Exercise data:
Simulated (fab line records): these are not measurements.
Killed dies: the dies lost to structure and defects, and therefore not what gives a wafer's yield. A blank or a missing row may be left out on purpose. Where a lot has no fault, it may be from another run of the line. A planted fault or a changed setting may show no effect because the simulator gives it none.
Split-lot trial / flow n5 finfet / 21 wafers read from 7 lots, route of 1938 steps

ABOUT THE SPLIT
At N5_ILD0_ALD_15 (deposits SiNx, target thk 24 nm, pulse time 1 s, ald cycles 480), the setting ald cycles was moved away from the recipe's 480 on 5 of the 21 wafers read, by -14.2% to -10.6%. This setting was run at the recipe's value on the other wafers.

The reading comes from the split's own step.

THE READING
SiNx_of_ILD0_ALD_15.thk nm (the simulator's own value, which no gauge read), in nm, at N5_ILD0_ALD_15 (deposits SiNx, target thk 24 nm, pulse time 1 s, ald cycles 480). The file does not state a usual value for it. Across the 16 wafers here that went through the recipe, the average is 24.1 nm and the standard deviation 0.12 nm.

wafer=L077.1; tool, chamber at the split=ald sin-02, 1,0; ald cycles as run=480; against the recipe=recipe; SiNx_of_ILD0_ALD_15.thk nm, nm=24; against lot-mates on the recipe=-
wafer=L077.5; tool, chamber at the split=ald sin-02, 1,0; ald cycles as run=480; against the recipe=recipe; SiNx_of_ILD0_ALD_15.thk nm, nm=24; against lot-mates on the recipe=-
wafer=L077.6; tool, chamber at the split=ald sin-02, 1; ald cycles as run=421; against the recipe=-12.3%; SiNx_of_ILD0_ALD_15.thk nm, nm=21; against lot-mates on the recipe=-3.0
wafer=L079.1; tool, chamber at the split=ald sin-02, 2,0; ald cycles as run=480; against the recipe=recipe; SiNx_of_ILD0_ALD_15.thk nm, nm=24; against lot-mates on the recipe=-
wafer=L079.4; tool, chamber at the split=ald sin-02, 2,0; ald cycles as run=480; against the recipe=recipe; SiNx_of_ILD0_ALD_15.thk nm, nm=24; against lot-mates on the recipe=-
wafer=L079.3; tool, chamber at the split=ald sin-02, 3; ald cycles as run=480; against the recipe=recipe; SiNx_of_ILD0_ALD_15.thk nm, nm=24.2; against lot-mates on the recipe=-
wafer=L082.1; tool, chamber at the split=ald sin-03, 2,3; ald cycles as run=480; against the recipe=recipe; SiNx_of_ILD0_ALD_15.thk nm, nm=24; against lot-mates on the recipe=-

Assigned task: From the entries above, print the lines beginning at the one with "wafer=L077.1; tool, chamber" and stopping after the one with "wafer=L077.6; tool, chamber", exactly as written and with nothing else.

Exercise response:
wafer=L077.1; tool, chamber at the split=ald sin-02, 1,0; ald cycles as run=480; against the recipe=recipe; SiNx_of_ILD0_ALD_15.thk nm, nm=24; against lot-mates on the recipe=-
wafer=L077.5; tool, chamber at the split=ald sin-02, 1,0; ald cycles as run=480; against the recipe=recipe; SiNx_of_ILD0_ALD_15.thk nm, nm=24; against lot-mates on the recipe=-
wafer=L077.6; tool, chamber at the split=ald sin-02, 1; ald cycles as run=421; against the recipe=-12.3%; SiNx_of_ILD0_ALD_15.thk nm, nm=21; against lot-mates on the recipe=-3.0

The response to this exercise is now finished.